- [INFORMATION GIVEN]
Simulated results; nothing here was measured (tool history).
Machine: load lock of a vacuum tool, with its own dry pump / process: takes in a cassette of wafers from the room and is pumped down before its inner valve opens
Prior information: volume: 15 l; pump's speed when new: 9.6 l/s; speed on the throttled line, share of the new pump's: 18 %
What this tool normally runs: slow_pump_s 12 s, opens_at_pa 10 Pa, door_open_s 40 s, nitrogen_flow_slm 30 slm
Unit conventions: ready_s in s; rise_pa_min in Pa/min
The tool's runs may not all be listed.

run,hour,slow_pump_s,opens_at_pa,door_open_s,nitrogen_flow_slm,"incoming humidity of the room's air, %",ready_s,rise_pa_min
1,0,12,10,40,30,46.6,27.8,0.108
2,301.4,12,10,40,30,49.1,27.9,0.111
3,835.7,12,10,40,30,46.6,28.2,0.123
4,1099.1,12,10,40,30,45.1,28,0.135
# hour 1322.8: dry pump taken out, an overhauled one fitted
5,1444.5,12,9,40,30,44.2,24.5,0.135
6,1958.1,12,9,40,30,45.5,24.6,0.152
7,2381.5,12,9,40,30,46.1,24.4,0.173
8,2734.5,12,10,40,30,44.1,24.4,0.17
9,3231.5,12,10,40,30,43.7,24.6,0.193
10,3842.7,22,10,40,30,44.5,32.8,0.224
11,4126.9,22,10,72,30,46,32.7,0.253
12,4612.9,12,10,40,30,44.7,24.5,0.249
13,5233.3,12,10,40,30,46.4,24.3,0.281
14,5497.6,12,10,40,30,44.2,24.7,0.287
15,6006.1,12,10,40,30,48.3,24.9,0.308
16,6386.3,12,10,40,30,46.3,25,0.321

- [REQUIRED ACTION] Write out the listing above, keeping every word exactly.

- [EXERCISE ANSWER]
Simulated results; nothing here was measured (tool history).
Machine: load lock of a vacuum tool, with its own dry pump / process: takes in a cassette of wafers from the room and is pumped down before its inner valve opens
Prior information: volume: 15 l; pump's speed when new: 9.6 l/s; speed on the throttled line, share of the new pump's: 18 %
What this tool normally runs: slow_pump_s 12 s, opens_at_pa 10 Pa, door_open_s 40 s, nitrogen_flow_slm 30 slm
Unit conventions: ready_s in s; rise_pa_min in Pa/min
The tool's runs may not all be listed.

run,hour,slow_pump_s,opens_at_pa,door_open_s,nitrogen_flow_slm,"incoming humidity of the room's air, %",ready_s,rise_pa_min
1,0,12,10,40,30,46.6,27.8,0.108
2,301.4,12,10,40,30,49.1,27.9,0.111
3,835.7,12,10,40,30,46.6,28.2,0.123
4,1099.1,12,10,40,30,45.1,28,0.135
# hour 1322.8: dry pump taken out, an overhauled one fitted
5,1444.5,12,9,40,30,44.2,24.5,0.135
6,1958.1,12,9,40,30,45.5,24.6,0.152
7,2381.5,12,9,40,30,46.1,24.4,0.173
8,2734.5,12,10,40,30,44.1,24.4,0.17
9,3231.5,12,10,40,30,43.7,24.6,0.193
10,3842.7,22,10,40,30,44.5,32.8,0.224
11,4126.9,22,10,72,30,46,32.7,0.253
12,4612.9,12,10,40,30,44.7,24.5,0.249
13,5233.3,12,10,40,30,46.4,24.3,0.281
14,5497.6,12,10,40,30,44.2,24.7,0.287
15,6006.1,12,10,40,30,48.3,24.9,0.308
16,6386.3,12,10,40,30,46.3,25,0.321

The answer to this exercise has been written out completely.